▼

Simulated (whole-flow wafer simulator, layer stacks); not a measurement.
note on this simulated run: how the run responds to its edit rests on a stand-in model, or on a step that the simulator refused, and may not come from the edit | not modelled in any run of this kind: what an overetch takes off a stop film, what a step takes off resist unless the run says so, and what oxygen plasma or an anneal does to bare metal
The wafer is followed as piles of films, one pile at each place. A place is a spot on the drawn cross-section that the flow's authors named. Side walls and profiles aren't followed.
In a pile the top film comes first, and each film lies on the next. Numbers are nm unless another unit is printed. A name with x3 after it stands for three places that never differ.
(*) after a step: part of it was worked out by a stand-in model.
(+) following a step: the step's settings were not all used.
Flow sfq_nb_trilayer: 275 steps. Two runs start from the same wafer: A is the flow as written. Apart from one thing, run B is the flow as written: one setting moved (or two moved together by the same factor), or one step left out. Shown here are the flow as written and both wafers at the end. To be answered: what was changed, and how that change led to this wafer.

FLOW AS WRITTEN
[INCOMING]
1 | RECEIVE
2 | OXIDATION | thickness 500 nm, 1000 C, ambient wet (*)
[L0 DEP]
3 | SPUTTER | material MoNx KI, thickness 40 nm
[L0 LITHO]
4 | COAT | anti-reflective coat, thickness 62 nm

▲

#### [REQUIRED ACTION]
Exact repetition of every record is required.

#### [WRITTEN ANSWER]
Simulated (whole-flow wafer simulator, layer stacks); not a measurement.
note on this simulated run: how the run responds to its edit rests on a stand-in model, or on a step that the simulator refused, and may not come from the edit | not modelled in any run of this kind: what an overetch takes off a stop film, what a step takes off resist unless the run says so, and what oxygen plasma or an anneal does to bare metal
The wafer is followed as piles of films, one pile at each place. A place is a spot on the drawn cross-section that the flow's authors named. Side walls and profiles aren't followed.
In a pile the top film comes first, and each film lies on the next. Numbers are nm unless another unit is printed. A name with x3 after it stands for three places that never differ.
(*) after a step: part of it was worked out by a stand-in model.
(+) following a step: the step's settings were not all used.
Flow sfq_nb_trilayer: 275 steps. Two runs start from the same wafer: A is the flow as written. Apart from one thing, run B is the flow as written: one setting moved (or two moved together by the same factor), or one step left out. Shown here are the flow as written and both wafers at the end. To be answered: what was changed, and how that change led to this wafer.

FLOW AS WRITTEN
[INCOMING]
1 | RECEIVE
2 | OXIDATION | thickness 500 nm, 1000 C, ambient wet (*)
[L0 DEP]
3 | SPUTTER | material MoNx KI, thickness 40 nm
[L0 LITHO]
4 | COAT | anti-reflective coat, thickness 62 nm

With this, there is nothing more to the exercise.